**** Supplied material

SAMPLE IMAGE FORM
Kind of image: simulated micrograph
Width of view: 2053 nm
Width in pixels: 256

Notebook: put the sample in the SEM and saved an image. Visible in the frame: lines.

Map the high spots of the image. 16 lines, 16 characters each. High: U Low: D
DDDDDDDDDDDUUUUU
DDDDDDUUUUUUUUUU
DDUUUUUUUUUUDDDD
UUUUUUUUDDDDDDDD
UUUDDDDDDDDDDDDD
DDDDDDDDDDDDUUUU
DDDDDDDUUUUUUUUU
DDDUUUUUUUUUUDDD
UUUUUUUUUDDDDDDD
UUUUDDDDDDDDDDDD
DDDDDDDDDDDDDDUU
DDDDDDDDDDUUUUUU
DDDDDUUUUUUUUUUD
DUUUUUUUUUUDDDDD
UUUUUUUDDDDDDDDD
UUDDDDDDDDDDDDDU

********

▶ **Work item**
For the material above, reproduce exactly the lines from the line with "UUUDDDDDDDDDDDDD" to the line with "UUUUUUUDDDDDDDDD", inclusive, and exclude all others.

▶ **Response**
UUUDDDDDDDDDDDDD
DDDDDDDDDDDDUUUU
DDDDDDDUUUUUUUUU
DDDUUUUUUUUUUDDD
UUUUUUUUUDDDDDDD
UUUUDDDDDDDDDDDD
DDDDDDDDDDDDDDUU
DDDDDDDDDDUUUUUU
DDDDDUUUUUUUUUUD
DUUUUUUUUUUDDDDD
UUUUUUUDDDDDDDDD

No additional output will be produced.